→ EXCERPTED DATA:
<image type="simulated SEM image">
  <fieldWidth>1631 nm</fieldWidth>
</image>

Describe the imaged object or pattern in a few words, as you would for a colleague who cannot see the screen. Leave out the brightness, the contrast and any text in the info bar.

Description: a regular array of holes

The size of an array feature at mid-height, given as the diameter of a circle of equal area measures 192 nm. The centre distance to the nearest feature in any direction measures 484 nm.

→ ACTION ITEM:
Generate an exact reproduction of all entries.

→ RESPONSE AREA:
<image type="simulated SEM image">
  <fieldWidth>1631 nm</fieldWidth>
</image>

Describe the imaged object or pattern in a few words, as you would for a colleague who cannot see the screen. Leave out the brightness, the contrast and any text in the info bar.

Description: a regular array of holes

The size of an array feature at mid-height, given as the diameter of a circle of equal area measures 192 nm. The centre distance to the nearest feature in any direction measures 484 nm.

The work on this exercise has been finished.